DATA SHOWN:

#####

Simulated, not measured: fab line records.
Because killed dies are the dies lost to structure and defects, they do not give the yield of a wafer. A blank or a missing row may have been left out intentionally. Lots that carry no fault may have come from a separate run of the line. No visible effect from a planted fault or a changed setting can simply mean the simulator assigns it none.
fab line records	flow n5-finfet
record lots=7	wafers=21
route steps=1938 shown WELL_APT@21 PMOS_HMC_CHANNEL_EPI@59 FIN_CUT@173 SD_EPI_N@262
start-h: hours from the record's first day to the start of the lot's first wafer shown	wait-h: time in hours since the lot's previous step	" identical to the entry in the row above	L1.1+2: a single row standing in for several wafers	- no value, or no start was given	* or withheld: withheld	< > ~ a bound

#####

WORK REQUEST: Exactly as written, set down all of the material.

REPLY:
Simulated, not measured: fab line records.
Because killed dies are the dies lost to structure and defects, they do not give the yield of a wafer. A blank or a missing row may have been left out intentionally. Lots that carry no fault may have come from a separate run of the line. No visible effect from a planted fault or a changed setting can simply mean the simulator assigns it none.
fab line records	flow n5-finfet
record lots=7	wafers=21
route steps=1938 shown WELL_APT@21 PMOS_HMC_CHANNEL_EPI@59 FIN_CUT@173 SD_EPI_N@262
start-h: hours from the record's first day to the start of the lot's first wafer shown	wait-h: time in hours since the lot's previous step	" identical to the entry in the row above	L1.1+2: a single row standing in for several wafers	- no value, or no start was given	* or withheld: withheld	< > ~ a bound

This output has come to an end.